[Material shown]:
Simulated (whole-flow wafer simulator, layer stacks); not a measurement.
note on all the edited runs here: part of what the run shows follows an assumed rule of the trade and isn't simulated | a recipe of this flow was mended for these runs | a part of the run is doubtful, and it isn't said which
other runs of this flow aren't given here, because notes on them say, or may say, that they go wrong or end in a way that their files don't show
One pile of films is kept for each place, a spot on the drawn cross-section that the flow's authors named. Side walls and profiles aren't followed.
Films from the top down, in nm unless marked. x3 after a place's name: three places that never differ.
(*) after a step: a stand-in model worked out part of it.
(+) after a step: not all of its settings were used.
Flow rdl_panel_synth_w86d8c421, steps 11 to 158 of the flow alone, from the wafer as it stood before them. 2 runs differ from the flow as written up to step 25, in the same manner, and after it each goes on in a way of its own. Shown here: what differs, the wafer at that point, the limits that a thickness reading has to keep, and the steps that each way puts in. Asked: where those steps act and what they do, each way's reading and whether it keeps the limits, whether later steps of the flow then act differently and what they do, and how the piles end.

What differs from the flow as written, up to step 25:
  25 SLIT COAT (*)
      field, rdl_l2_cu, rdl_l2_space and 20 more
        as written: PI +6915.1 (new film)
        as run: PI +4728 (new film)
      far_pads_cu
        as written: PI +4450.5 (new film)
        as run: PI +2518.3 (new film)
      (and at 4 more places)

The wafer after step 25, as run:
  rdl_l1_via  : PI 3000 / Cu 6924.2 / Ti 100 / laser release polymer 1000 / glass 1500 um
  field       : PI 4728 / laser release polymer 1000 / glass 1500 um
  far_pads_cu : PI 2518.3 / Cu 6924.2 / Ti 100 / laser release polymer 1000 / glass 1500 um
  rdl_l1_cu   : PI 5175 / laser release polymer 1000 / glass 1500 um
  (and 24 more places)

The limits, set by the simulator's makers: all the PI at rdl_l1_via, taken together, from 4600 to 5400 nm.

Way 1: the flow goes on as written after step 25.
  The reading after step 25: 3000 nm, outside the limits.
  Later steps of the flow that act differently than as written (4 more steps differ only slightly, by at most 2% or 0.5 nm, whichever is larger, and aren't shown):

[Assignment]: The expected response is the material above given again line by line, from its first line to the line holding "25 SLIT COAT (*)", inclusive.

[Reply]:
Simulated (whole-flow wafer simulator, layer stacks); not a measurement.
note on all the edited runs here: part of what the run shows follows an assumed rule of the trade and isn't simulated | a recipe of this flow was mended for these runs | a part of the run is doubtful, and it isn't said which
other runs of this flow aren't given here, because notes on them say, or may say, that they go wrong or end in a way that their files don't show
One pile of films is kept for each place, a spot on the drawn cross-section that the flow's authors named. Side walls and profiles aren't followed.
Films from the top down, in nm unless marked. x3 after a place's name: three places that never differ.
(*) after a step: a stand-in model worked out part of it.
(+) after a step: not all of its settings were used.
Flow rdl_panel_synth_w86d8c421, steps 11 to 158 of the flow alone, from the wafer as it stood before them. 2 runs differ from the flow as written up to step 25, in the same manner, and after it each goes on in a way of its own. Shown here: what differs, the wafer at that point, the limits that a thickness reading has to keep, and the steps that each way puts in. Asked: where those steps act and what they do, each way's reading and whether it keeps the limits, whether later steps of the flow then act differently and what they do, and how the piles end.

What differs from the flow as written, up to step 25:
  25 SLIT COAT (*)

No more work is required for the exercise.